****

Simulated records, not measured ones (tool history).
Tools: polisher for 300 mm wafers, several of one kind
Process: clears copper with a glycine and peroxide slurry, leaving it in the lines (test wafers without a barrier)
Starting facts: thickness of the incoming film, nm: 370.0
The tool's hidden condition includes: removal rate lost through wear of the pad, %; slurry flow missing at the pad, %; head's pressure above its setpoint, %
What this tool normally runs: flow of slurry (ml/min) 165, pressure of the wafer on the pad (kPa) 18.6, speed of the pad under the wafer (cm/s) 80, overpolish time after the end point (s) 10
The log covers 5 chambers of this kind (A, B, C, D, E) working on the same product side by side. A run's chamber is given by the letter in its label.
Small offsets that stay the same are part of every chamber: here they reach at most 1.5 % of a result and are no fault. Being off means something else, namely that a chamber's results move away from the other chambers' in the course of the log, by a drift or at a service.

****

Brief ->
Could you reproduce, exactly, every line above from the line with "The tool's hidden" to the line with "What this tool", and no other line? Both ends count.

Task output ->
The tool's hidden condition includes: removal rate lost through wear of the pad, %; slurry flow missing at the pad, %; head's pressure above its setpoint, %
What this tool normally runs: flow of slurry (ml/min) 165, pressure of the wafer on the pad (kPa) 18.6, speed of the pad under the wafer (cm/s) 80, overpolish time after the end point (s) 10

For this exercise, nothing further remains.